▶ [Information supplied]:
= Beginning of Section =
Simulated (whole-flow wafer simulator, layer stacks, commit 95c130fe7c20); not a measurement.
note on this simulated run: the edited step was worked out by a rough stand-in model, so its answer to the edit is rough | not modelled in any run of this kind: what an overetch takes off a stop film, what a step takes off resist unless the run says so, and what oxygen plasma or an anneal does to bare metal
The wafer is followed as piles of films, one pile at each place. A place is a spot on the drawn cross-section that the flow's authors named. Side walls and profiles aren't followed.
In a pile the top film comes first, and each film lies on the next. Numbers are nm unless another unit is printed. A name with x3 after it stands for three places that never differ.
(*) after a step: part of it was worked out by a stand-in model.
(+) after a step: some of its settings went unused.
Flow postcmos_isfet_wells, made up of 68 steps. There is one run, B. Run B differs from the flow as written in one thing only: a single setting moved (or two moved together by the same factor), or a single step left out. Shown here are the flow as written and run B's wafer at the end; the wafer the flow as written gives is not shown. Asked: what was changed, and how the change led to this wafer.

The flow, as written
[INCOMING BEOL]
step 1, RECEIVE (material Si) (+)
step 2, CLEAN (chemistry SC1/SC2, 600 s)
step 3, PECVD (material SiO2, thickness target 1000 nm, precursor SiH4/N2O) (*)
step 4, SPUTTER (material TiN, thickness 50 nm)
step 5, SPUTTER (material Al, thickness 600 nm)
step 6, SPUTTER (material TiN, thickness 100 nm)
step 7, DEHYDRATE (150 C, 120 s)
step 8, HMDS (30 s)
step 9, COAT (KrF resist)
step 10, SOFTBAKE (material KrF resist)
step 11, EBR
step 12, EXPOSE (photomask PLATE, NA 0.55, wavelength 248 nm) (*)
= End of Section =

▶ [Work request]: Each line above must be reproduced exactly as it stands.

▶ [Exercise response]:
Simulated (whole-flow wafer simulator, layer stacks, commit 95c130fe7c20); not a measurement.
note on this simulated run: the edited step was worked out by a rough stand-in model, so its answer to the edit is rough | not modelled in any run of this kind: what an overetch takes off a stop film, what a step takes off resist unless the run says so, and what oxygen plasma or an anneal does to bare metal
The wafer is followed as piles of films, one pile at each place. A place is a spot on the drawn cross-section that the flow's authors named. Side walls and profiles aren't followed.
In a pile the top film comes first, and each film lies on the next. Numbers are nm unless another unit is printed. A name with x3 after it stands for three places that never differ.
(*) after a step: part of it was worked out by a stand-in model.
(+) after a step: some of its settings went unused.
Flow postcmos_isfet_wells, made up of 68 steps. There is one run, B. Run B differs from the flow as written in one thing only: a single setting moved (or two moved together by the same factor), or a single step left out. Shown here are the flow as written and run B's wafer at the end; the wafer the flow as written gives is not shown. Asked: what was changed, and how the change led to this wafer.

The flow, as written
[INCOMING BEOL]
step 1, RECEIVE (material Si) (+)
step 2, CLEAN (chemistry SC1/SC2, 600 s)
step 3, PECVD (material SiO2, thickness target 1000 nm, precursor SiH4/N2O) (*)
step 4, SPUTTER (material TiN, thickness 50 nm)
step 5, SPUTTER (material Al, thickness 600 nm)
step 6, SPUTTER (material TiN, thickness 100 nm)
step 7, DEHYDRATE (150 C, 120 s)
step 8, HMDS (30 s)
step 9, COAT (KrF resist)
step 10, SOFTBAKE (material KrF resist)
step 11, EBR
step 12, EXPOSE (photomask PLATE, NA 0.55, wavelength 248 nm) (*)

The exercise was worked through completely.